- - - - -

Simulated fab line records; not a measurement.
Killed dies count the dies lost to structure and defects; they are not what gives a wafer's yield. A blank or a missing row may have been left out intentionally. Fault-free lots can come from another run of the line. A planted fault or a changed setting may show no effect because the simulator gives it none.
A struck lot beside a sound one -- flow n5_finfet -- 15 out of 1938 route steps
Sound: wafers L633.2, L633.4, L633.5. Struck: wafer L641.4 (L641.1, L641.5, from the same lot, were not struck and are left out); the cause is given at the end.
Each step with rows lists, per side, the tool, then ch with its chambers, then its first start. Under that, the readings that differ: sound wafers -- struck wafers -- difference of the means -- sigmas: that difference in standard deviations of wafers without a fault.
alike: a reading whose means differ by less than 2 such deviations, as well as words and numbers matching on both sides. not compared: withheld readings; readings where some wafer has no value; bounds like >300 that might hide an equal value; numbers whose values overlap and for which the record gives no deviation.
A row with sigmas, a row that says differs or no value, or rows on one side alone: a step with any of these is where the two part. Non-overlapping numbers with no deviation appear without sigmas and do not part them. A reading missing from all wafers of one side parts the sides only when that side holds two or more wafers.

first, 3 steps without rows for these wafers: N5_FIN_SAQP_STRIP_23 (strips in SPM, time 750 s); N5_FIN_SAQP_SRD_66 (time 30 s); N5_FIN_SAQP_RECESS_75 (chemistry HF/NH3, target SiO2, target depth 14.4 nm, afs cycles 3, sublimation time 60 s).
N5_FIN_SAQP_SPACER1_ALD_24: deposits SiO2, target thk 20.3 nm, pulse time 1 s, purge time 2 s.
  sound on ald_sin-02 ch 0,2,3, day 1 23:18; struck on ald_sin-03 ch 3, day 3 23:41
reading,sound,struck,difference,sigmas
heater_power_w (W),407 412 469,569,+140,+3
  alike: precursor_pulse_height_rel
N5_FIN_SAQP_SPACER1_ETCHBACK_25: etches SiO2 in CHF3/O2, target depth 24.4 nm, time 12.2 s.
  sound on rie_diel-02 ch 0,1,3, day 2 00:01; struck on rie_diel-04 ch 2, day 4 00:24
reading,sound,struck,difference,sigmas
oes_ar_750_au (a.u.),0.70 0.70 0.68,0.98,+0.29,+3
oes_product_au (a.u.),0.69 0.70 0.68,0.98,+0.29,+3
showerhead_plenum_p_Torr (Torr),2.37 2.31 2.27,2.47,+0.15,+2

- - - - -

▶ [Work request]
Return, with no change at all, every line in the entries above from the line containing "oes_ar_750_au (a.u.),0.70 0.70" through the line containing "oes_product_au (a.u.),0.69 0.70".

▶ [Answer space]
oes_ar_750_au (a.u.),0.70 0.70 0.68,0.98,+0.29,+3
oes_product_au (a.u.),0.69 0.70 0.68,0.98,+0.29,+3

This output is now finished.